▶ **Assignment**:
Output exactly, with nothing added, the entries from the first line through the line with "start_h: hours from".

▶ **Dataset excerpts**:
- Opening Delimiter -

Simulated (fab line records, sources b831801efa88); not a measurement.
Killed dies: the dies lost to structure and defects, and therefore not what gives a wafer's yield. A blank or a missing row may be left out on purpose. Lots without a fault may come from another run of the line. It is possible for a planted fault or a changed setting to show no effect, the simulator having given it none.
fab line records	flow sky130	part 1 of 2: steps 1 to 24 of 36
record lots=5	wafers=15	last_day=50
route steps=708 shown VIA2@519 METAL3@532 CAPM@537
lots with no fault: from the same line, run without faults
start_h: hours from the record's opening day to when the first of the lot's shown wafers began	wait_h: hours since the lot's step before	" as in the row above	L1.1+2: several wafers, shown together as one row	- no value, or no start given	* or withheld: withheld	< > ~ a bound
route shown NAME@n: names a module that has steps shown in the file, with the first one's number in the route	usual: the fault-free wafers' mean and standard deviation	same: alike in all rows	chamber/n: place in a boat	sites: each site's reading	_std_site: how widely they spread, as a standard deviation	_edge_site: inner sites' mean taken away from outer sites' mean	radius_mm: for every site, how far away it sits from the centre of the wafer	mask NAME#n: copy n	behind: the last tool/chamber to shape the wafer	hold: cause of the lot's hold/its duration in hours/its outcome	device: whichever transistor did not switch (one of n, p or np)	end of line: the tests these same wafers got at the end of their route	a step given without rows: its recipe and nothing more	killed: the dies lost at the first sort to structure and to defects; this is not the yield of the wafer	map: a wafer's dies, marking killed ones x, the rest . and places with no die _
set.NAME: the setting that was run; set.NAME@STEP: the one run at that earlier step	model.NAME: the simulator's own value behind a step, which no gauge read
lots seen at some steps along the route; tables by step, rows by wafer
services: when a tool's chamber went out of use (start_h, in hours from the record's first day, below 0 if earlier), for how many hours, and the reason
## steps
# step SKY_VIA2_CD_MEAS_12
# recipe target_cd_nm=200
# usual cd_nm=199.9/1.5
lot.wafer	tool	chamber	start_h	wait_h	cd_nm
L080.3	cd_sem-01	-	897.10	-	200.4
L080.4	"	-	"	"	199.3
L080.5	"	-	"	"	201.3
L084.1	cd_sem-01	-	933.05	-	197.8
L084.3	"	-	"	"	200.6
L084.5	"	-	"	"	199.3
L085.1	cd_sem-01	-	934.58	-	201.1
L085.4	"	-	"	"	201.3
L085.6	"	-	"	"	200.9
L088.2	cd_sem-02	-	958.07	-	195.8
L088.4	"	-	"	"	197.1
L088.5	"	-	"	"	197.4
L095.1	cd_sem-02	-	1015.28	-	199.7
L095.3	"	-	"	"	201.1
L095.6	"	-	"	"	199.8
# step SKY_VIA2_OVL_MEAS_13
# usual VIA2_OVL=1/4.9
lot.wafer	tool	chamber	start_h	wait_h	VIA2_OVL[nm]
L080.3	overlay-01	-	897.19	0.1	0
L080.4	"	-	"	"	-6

- Closing Delimiter -

▶ **Answer section**:
Simulated (fab line records, sources b831801efa88); not a measurement.
Killed dies: the dies lost to structure and defects, and therefore not what gives a wafer's yield. A blank or a missing row may be left out on purpose. Lots without a fault may come from another run of the line. It is possible for a planted fault or a changed setting to show no effect, the simulator having given it none.
fab line records	flow sky130	part 1 of 2: steps 1 to 24 of 36
record lots=5	wafers=15	last_day=50
route steps=708 shown VIA2@519 METAL3@532 CAPM@537
lots with no fault: from the same line, run without faults
start_h: hours from the record's opening day to when the first of the lot's shown wafers began	wait_h: hours since the lot's step before	" as in the row above	L1.1+2: several wafers, shown together as one row	- no value, or no start given	* or withheld: withheld	< > ~ a bound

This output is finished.